▶ EXERCISE: Everything from the line containing "The figure is" through the line containing "region,rows,cols,raised_char,low_char,relief" in the listing below should be copied exactly, and nothing more.

::: DATA EXCERPTS

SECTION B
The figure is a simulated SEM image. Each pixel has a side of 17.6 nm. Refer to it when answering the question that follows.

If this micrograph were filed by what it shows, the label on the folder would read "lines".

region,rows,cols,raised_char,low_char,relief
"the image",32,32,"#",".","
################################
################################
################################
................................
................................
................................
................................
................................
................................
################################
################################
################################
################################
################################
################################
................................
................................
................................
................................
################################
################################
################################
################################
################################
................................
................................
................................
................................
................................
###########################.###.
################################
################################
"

::::::

▶ ANSWER AREA:
The figure is a simulated SEM image. Each pixel has a side of 17.6 nm. Refer to it when answering the question that follows.

If this micrograph were filed by what it shows, the label on the folder would read "lines".

region,rows,cols,raised_char,low_char,relief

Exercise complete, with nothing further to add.